INFORMATION GIVEN
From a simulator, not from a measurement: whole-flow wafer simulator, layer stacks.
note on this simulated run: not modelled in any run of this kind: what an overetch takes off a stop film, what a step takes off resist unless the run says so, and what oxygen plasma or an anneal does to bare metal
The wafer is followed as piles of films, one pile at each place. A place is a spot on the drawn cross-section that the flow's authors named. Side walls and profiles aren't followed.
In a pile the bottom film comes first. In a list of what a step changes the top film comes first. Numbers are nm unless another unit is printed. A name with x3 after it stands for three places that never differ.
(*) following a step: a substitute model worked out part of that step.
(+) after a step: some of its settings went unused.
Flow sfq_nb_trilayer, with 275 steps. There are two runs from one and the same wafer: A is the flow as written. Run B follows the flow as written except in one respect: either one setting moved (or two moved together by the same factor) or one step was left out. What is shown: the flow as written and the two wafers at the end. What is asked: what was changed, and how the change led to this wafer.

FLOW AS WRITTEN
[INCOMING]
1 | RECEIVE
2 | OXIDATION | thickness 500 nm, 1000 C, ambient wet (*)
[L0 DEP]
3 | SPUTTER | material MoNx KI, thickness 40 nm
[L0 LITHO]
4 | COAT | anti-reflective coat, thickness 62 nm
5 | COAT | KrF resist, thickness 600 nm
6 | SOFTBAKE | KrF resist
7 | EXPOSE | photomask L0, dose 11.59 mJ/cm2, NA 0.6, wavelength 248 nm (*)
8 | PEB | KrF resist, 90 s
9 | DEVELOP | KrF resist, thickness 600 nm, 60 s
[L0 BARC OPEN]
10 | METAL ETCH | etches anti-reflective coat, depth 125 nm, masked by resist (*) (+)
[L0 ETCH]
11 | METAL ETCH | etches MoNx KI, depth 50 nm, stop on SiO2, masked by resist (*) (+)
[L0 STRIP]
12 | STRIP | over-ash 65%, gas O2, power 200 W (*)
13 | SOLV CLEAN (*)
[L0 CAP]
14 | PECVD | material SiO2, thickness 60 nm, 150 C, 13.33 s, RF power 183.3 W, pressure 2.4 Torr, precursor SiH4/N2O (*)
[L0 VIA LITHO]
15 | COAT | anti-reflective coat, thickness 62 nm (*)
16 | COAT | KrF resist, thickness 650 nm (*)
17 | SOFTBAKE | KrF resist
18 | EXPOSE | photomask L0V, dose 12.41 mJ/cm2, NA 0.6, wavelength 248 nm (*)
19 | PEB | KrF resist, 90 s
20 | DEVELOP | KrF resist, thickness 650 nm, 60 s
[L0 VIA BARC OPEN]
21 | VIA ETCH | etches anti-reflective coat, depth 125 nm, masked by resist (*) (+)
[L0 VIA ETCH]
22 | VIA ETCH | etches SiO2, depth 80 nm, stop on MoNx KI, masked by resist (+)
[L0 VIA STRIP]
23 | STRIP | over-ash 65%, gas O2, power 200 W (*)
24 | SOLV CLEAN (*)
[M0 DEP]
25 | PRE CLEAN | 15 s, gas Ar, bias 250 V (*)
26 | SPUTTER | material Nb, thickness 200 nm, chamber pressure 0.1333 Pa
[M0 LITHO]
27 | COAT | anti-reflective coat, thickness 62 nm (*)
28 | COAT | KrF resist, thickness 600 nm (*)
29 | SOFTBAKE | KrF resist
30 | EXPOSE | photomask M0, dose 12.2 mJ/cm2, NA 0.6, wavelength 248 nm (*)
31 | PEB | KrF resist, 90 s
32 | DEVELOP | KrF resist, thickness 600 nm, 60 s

TASK ITEM
What you return must be an exact retyping of the lines above starting at the line with "24 | SOLV CLEAN (*)" and ending at the line with "31 | PEB | KrF resist, 90 s", and nothing besides.

RESULT
24 | SOLV CLEAN (*)
[M0 DEP]
25 | PRE CLEAN | 15 s, gas Ar, bias 250 V (*)
26 | SPUTTER | material Nb, thickness 200 nm, chamber pressure 0.1333 Pa
[M0 LITHO]
27 | COAT | anti-reflective coat, thickness 62 nm (*)
28 | COAT | KrF resist, thickness 600 nm (*)
29 | SOFTBAKE | KrF resist
30 | EXPOSE | photomask M0, dose 12.2 mJ/cm2, NA 0.6, wavelength 248 nm (*)
31 | PEB | KrF resist, 90 s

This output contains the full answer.